▶ _Action item_
Repeat the listing below word for word, stopping after the line that contains "L149, L152, L153".

▶ _Data supplied_
++++++++++

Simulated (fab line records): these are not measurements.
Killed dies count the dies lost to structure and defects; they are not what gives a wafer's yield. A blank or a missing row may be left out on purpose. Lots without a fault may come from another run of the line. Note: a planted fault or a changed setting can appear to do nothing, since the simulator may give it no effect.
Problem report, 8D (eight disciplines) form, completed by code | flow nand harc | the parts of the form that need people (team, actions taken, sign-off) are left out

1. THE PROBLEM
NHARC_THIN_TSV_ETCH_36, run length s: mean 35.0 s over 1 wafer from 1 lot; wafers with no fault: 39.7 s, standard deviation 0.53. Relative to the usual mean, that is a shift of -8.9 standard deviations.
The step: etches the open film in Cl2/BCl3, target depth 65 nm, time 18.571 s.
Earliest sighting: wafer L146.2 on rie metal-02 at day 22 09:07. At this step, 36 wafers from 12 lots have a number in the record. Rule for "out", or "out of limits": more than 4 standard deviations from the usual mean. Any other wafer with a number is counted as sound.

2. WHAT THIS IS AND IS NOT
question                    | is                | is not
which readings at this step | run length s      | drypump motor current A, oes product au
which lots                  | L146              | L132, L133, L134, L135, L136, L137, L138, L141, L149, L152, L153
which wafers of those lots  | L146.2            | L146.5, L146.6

++++++++++

▶ _Task result_
Simulated (fab line records): these are not measurements.
Killed dies count the dies lost to structure and defects; they are not what gives a wafer's yield. A blank or a missing row may be left out on purpose. Lots without a fault may come from another run of the line. Note: a planted fault or a changed setting can appear to do nothing, since the simulator may give it no effect.
Problem report, 8D (eight disciplines) form, completed by code | flow nand harc | the parts of the form that need people (team, actions taken, sign-off) are left out

1. THE PROBLEM
NHARC_THIN_TSV_ETCH_36, run length s: mean 35.0 s over 1 wafer from 1 lot; wafers with no fault: 39.7 s, standard deviation 0.53. Relative to the usual mean, that is a shift of -8.9 standard deviations.
The step: etches the open film in Cl2/BCl3, target depth 65 nm, time 18.571 s.
Earliest sighting: wafer L146.2 on rie metal-02 at day 22 09:07. At this step, 36 wafers from 12 lots have a number in the record. Rule for "out", or "out of limits": more than 4 standard deviations from the usual mean. Any other wafer with a number is counted as sound.

2. WHAT THIS IS AND IS NOT
question                    | is                | is not
which readings at this step | run length s      | drypump motor current A, oes product au
which lots                  | L146              | L132, L133, L134, L135, L136, L137, L138, L141, L149, L152, L153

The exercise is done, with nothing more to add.